### WORK REQUEST
Down to the final line, write out the data below exactly.

### RAW DATA
----------------------------------------
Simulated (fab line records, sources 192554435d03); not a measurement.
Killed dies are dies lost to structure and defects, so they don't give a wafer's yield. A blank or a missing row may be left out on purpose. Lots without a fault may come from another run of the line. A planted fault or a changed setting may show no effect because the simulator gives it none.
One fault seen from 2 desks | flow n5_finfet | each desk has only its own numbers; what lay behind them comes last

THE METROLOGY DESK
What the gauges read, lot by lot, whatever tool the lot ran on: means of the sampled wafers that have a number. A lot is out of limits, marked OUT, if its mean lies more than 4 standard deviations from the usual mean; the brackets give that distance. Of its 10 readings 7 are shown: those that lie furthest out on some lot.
----------------------------------------

### WRITTEN ANSWER
Simulated (fab line records, sources 192554435d03); not a measurement.
Killed dies are dies lost to structure and defects, so they don't give a wafer's yield. A blank or a missing row may be left out on purpose. Lots without a fault may come from another run of the line. A planted fault or a changed setting may show no effect because the simulator gives it none.
One fault seen from 2 desks | flow n5_finfet | each desk has only its own numbers; what lay behind them comes last

THE METROLOGY DESK
What the gauges read, lot by lot, whatever tool the lot ran on: means of the sampled wafers that have a number. A lot is out of limits, marked OUT, if its mean lies more than 4 standard deviations from the usual mean; the brackets give that distance. Of its 10 readings 7 are shown: those that lie furthest out on some lot.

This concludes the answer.